═══

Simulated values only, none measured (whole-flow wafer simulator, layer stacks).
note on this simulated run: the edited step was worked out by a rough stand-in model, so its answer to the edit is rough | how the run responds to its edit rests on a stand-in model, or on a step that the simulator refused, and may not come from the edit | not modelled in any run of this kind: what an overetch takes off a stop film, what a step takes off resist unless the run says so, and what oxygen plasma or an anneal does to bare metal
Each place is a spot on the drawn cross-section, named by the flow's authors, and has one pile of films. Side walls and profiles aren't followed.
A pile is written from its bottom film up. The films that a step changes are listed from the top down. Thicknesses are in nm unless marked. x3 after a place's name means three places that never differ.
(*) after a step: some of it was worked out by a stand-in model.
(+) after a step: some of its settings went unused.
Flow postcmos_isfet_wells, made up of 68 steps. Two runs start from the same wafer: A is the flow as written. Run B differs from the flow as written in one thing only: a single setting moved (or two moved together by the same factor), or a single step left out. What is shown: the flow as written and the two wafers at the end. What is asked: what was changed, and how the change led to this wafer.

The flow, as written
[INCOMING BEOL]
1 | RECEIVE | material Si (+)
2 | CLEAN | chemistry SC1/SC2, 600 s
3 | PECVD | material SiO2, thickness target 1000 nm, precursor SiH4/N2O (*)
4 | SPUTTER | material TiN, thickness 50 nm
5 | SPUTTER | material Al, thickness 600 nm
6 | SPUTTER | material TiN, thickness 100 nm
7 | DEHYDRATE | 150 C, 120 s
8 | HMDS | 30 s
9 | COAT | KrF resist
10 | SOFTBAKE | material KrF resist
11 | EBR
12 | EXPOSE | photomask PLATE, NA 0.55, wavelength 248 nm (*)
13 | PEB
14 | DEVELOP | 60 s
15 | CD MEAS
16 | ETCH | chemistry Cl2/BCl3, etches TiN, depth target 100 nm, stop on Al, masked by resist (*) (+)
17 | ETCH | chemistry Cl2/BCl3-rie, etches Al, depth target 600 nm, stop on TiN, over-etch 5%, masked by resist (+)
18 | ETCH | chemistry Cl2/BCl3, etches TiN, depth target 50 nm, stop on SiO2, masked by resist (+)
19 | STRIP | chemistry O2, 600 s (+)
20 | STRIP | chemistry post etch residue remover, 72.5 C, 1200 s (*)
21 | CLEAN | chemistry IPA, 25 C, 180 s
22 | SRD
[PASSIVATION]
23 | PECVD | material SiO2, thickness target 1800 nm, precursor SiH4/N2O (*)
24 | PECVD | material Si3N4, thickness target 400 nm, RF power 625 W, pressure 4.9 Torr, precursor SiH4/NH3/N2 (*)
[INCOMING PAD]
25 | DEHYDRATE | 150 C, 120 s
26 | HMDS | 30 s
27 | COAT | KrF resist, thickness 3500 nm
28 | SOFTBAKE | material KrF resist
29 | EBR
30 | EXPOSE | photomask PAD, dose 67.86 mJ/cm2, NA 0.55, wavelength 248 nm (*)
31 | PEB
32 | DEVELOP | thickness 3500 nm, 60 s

═══

WORK ORDER:
Using the entries above, output exactly the lines between the line holding "note on this" and the line holding "Each place is", end lines included, and nothing more.

REPLY:
note on this simulated run: the edited step was worked out by a rough stand-in model, so its answer to the edit is rough | how the run responds to its edit rests on a stand-in model, or on a step that the simulator refused, and may not come from the edit | not modelled in any run of this kind: what an overetch takes off a stop film, what a step takes off resist unless the run says so, and what oxygen plasma or an anneal does to bare metal
Each place is a spot on the drawn cross-section, named by the flow's authors, and has one pile of films. Side walls and profiles aren't followed.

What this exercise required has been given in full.